— EXERCISE —
Using the records below, repeat exactly the lines from the one holding "A process module" through the one holding "Displayed cross-section: cut, width", both ends included, and no others.

— DATASET ENTRIES —
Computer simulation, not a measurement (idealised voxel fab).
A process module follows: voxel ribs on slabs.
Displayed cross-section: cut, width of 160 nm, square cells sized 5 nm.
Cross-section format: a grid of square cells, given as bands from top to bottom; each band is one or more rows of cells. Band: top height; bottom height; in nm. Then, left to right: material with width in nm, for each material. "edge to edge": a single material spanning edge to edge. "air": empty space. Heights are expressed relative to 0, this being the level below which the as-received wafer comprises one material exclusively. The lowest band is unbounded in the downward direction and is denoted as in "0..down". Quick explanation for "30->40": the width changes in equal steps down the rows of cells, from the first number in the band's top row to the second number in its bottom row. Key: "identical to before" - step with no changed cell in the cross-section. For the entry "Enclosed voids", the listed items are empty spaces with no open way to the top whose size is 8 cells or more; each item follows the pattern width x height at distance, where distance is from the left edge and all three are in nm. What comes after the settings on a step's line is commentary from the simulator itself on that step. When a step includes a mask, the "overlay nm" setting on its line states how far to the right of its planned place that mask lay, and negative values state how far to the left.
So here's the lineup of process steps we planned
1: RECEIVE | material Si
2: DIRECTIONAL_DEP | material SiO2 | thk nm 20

— YOUR RESPONSE —
A process module follows: voxel ribs on slabs.
Displayed cross-section: cut, width of 160 nm, square cells sized 5 nm.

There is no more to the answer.